**REQUIRED ACTION**
Transcribe the records below exactly.

**EXERCISE DATA**
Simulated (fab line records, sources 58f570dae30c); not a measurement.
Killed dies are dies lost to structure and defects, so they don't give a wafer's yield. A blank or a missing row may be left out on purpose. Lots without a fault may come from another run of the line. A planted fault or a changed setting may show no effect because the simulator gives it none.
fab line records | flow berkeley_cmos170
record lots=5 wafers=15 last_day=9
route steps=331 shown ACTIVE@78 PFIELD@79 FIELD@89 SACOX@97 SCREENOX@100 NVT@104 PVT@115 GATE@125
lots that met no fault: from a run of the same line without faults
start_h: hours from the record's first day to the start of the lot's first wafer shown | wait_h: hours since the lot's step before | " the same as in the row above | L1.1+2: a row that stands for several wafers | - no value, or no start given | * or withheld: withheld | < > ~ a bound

**TASK ANSWER**
Simulated (fab line records, sources 58f570dae30c); not a measurement.
Killed dies are dies lost to structure and defects, so they don't give a wafer's yield. A blank or a missing row may be left out on purpose. Lots without a fault may come from another run of the line. A planted fault or a changed setting may show no effect because the simulator gives it none.
fab line records | flow berkeley_cmos170
record lots=5 wafers=15 last_day=9
route steps=331 shown ACTIVE@78 PFIELD@79 FIELD@89 SACOX@97 SCREENOX@100 NVT@104 PVT@115 GATE@125
lots that met no fault: from a run of the same line without faults
start_h: hours from the record's first day to the start of the lot's first wafer shown | wait_h: hours since the lot's step before | " the same as in the row above | L1.1+2: a row that stands for several wafers | - no value, or no start given | * or withheld: withheld | < > ~ a bound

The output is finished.